RECORDS SUPPLIED >>
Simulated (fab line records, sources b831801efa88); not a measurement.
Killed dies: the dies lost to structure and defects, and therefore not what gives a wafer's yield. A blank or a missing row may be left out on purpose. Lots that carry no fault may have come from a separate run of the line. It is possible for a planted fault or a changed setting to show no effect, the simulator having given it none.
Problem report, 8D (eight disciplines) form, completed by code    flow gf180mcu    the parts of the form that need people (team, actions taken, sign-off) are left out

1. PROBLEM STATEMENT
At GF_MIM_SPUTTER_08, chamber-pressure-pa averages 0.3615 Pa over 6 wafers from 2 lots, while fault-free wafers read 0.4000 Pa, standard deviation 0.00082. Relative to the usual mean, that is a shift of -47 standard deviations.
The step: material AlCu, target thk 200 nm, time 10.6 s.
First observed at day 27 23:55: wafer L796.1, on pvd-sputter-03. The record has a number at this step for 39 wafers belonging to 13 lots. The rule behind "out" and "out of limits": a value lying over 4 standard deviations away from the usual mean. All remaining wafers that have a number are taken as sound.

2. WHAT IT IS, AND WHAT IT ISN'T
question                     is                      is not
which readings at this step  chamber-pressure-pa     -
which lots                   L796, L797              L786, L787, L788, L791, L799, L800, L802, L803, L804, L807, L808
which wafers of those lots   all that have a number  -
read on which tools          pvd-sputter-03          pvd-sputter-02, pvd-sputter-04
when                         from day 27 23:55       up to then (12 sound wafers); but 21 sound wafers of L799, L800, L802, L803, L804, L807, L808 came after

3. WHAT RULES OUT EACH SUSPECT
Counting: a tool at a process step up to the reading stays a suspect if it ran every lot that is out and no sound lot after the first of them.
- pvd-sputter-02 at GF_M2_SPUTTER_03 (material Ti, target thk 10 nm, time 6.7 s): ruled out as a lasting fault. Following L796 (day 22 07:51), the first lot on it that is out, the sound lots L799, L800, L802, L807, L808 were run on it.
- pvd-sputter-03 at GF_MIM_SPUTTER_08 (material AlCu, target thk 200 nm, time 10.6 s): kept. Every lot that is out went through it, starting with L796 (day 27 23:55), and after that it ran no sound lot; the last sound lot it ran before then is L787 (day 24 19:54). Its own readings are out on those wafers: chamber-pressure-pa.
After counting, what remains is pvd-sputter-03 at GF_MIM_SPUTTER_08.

WORK REQUEST >>
Starting at the first line of the records, print each line exactly, stopping after the line that contains "The step: material".

WRITTEN SOLUTION >>
Simulated (fab line records, sources b831801efa88); not a measurement.
Killed dies: the dies lost to structure and defects, and therefore not what gives a wafer's yield. A blank or a missing row may be left out on purpose. Lots that carry no fault may have come from a separate run of the line. It is possible for a planted fault or a changed setting to show no effect, the simulator having given it none.
Problem report, 8D (eight disciplines) form, completed by code    flow gf180mcu    the parts of the form that need people (team, actions taken, sign-off) are left out

1. PROBLEM STATEMENT
At GF_MIM_SPUTTER_08, chamber-pressure-pa averages 0.3615 Pa over 6 wafers from 2 lots, while fault-free wafers read 0.4000 Pa, standard deviation 0.00082. Relative to the usual mean, that is a shift of -47 standard deviations.
The step: material AlCu, target thk 200 nm, time 10.6 s.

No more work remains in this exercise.